TASK ITEM:
Beginning with the first line below, please restate each line exactly, down to and including the line containing "## THE READING".

——

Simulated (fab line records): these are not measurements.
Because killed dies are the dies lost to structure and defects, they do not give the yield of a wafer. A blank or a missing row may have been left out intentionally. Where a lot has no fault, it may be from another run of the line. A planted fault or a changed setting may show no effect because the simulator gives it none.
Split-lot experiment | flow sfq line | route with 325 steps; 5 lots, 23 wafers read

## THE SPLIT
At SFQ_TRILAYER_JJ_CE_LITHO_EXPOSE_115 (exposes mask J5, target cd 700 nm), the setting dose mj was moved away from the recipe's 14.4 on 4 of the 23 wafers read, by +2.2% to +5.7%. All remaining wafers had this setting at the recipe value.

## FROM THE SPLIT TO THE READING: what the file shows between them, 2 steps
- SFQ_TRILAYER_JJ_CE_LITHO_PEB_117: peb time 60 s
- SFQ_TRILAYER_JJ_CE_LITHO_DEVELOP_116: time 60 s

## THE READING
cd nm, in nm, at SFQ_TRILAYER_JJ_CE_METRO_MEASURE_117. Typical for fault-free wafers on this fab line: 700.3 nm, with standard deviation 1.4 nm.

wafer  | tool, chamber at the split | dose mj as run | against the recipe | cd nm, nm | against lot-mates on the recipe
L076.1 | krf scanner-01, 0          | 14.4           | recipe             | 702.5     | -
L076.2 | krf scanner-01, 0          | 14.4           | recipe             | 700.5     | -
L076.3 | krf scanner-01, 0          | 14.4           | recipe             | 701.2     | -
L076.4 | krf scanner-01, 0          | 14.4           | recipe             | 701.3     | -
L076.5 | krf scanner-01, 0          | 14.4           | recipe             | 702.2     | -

——

EXERCISE RESULT:
Simulated (fab line records): these are not measurements.
Because killed dies are the dies lost to structure and defects, they do not give the yield of a wafer. A blank or a missing row may have been left out intentionally. Where a lot has no fault, it may be from another run of the line. A planted fault or a changed setting may show no effect because the simulator gives it none.
Split-lot experiment | flow sfq line | route with 325 steps; 5 lots, 23 wafers read

## THE SPLIT
At SFQ_TRILAYER_JJ_CE_LITHO_EXPOSE_115 (exposes mask J5, target cd 700 nm), the setting dose mj was moved away from the recipe's 14.4 on 4 of the 23 wafers read, by +2.2% to +5.7%. All remaining wafers had this setting at the recipe value.

## FROM THE SPLIT TO THE READING: what the file shows between them, 2 steps
- SFQ_TRILAYER_JJ_CE_LITHO_PEB_117: peb time 60 s
- SFQ_TRILAYER_JJ_CE_LITHO_DEVELOP_116: time 60 s

## THE READING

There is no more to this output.